DATASET ENTRIES:
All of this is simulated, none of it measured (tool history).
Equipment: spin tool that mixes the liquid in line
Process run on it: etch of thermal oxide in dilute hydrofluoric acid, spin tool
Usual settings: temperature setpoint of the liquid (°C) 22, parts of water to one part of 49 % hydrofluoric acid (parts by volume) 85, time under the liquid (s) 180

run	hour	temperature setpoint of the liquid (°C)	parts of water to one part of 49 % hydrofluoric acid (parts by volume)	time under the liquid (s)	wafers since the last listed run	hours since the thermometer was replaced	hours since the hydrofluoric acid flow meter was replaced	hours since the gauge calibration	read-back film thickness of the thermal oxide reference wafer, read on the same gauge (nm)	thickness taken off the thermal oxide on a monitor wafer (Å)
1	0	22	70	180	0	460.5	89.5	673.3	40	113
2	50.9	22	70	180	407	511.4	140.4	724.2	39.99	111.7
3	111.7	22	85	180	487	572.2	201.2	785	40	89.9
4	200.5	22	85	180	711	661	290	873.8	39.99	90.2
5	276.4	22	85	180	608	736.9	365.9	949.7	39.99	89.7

EXERCISE:
Please set down the full listing above, word for word.

REPLY:
All of this is simulated, none of it measured (tool history).
Equipment: spin tool that mixes the liquid in line
Process run on it: etch of thermal oxide in dilute hydrofluoric acid, spin tool
Usual settings: temperature setpoint of the liquid (°C) 22, parts of water to one part of 49 % hydrofluoric acid (parts by volume) 85, time under the liquid (s) 180

run	hour	temperature setpoint of the liquid (°C)	parts of water to one part of 49 % hydrofluoric acid (parts by volume)	time under the liquid (s)	wafers since the last listed run	hours since the thermometer was replaced	hours since the hydrofluoric acid flow meter was replaced	hours since the gauge calibration	read-back film thickness of the thermal oxide reference wafer, read on the same gauge (nm)	thickness taken off the thermal oxide on a monitor wafer (Å)
1	0	22	70	180	0	460.5	89.5	673.3	40	113
2	50.9	22	70	180	407	511.4	140.4	724.2	39.99	111.7
3	111.7	22	85	180	487	572.2	201.2	785	40	89.9
4	200.5	22	85	180	711	661	290	873.8	39.99	90.2
5	276.4	22	85	180	608	736.9	365.9	949.7	39.99	89.7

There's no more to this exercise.